◆ **Activity**
Line by line, write out the material exactly.

==================================================
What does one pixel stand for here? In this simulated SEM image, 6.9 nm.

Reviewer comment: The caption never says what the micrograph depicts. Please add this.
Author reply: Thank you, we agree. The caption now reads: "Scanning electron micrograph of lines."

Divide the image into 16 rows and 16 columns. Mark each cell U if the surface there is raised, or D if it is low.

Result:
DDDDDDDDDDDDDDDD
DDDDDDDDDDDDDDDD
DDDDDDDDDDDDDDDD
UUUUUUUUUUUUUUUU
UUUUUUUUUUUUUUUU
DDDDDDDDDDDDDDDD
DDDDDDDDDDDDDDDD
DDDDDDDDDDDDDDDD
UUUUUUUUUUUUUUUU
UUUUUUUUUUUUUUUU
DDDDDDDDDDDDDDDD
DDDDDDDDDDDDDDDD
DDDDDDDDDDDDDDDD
==================================================

◆ **Task result**
What does one pixel stand for here? In this simulated SEM image, 6.9 nm.

Reviewer comment: The caption never says what the micrograph depicts. Please add this.
Author reply: Thank you, we agree. The caption now reads: "Scanning electron micrograph of lines."

Divide the image into 16 rows and 16 columns. Mark each cell U if the surface there is raised, or D if it is low.

Result:
DDDDDDDDDDDDDDDD
DDDDDDDDDDDDDDDD
DDDDDDDDDDDDDDDD
UUUUUUUUUUUUUUUU
UUUUUUUUUUUUUUUU
DDDDDDDDDDDDDDDD
DDDDDDDDDDDDDDDD
DDDDDDDDDDDDDDDD
UUUUUUUUUUUUUUUU
UUUUUUUUUUUUUUUU
DDDDDDDDDDDDDDDD
DDDDDDDDDDDDDDDD
DDDDDDDDDDDDDDDD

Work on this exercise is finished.